From the top of the records below, return each line exactly, ending with the line that contains "Materials in the".

--

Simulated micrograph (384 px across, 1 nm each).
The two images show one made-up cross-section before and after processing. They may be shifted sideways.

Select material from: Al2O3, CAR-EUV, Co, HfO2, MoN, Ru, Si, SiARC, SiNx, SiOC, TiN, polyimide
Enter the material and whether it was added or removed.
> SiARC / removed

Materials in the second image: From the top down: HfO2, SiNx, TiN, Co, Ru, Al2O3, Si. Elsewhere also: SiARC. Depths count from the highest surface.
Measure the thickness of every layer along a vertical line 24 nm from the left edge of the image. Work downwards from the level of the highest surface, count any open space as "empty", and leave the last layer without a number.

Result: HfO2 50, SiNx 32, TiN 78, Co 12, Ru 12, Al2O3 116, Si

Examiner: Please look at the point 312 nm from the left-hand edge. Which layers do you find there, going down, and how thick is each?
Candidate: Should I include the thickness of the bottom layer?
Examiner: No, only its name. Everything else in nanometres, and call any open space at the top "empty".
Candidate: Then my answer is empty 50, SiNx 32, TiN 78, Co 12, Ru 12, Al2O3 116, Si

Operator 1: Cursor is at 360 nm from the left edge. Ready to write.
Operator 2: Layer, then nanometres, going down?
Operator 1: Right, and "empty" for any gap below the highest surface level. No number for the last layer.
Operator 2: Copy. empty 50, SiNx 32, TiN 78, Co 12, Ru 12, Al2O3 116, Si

--

--- WRITTEN SOLUTION ---
Simulated micrograph (384 px across, 1 nm each).
The two images show one made-up cross-section before and after processing. They may be shifted sideways.

Select material from: Al2O3, CAR-EUV, Co, HfO2, MoN, Ru, Si, SiARC, SiNx, SiOC, TiN, polyimide
Enter the material and whether it was added or removed.
> SiARC / removed

Materials in the second image: From the top down: HfO2, SiNx, TiN, Co, Ru, Al2O3, Si. Elsewhere also: SiARC. Depths count from the highest surface.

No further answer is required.